- _Data extract_:
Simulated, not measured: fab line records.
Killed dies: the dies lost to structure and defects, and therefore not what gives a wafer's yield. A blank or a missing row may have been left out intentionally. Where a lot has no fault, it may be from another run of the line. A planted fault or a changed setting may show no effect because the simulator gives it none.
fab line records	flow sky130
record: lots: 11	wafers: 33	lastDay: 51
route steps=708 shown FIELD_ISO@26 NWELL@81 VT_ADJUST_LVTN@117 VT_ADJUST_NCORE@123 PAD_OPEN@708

- _Work order_: The whole listing is needed again, word for word.

- _Task response_:
Simulated, not measured: fab line records.
Killed dies: the dies lost to structure and defects, and therefore not what gives a wafer's yield. A blank or a missing row may have been left out intentionally. Where a lot has no fault, it may be from another run of the line. A planted fault or a changed setting may show no effect because the simulator gives it none.
fab line records	flow sky130
record: lots: 11	wafers: 33	lastDay: 51
route steps=708 shown FIELD_ISO@26 NWELL@81 VT_ADJUST_LVTN@117 VT_ADJUST_NCORE@123 PAD_OPEN@708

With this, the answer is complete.